### DATASET RECORDS
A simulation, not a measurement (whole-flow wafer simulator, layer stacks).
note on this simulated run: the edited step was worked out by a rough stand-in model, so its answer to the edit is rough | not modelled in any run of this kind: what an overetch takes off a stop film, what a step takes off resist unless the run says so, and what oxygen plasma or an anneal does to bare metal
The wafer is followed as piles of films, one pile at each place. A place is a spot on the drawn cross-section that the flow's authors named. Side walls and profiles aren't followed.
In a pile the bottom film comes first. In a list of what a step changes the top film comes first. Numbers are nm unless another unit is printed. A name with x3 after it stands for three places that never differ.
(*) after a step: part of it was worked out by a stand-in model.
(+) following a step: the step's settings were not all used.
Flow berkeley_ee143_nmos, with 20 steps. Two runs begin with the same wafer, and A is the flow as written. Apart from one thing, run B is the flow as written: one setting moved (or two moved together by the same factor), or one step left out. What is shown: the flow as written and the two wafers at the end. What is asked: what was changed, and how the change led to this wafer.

### WORK ORDER
From the opening line of the data above through the line holding "note on this", give every line again exactly as it stands.

### RESULT
A simulation, not a measurement (whole-flow wafer simulator, layer stacks).
note on this simulated run: the edited step was worked out by a rough stand-in model, so its answer to the edit is rough | not modelled in any run of this kind: what an overetch takes off a stop film, what a step takes off resist unless the run says so, and what oxygen plasma or an anneal does to bare metal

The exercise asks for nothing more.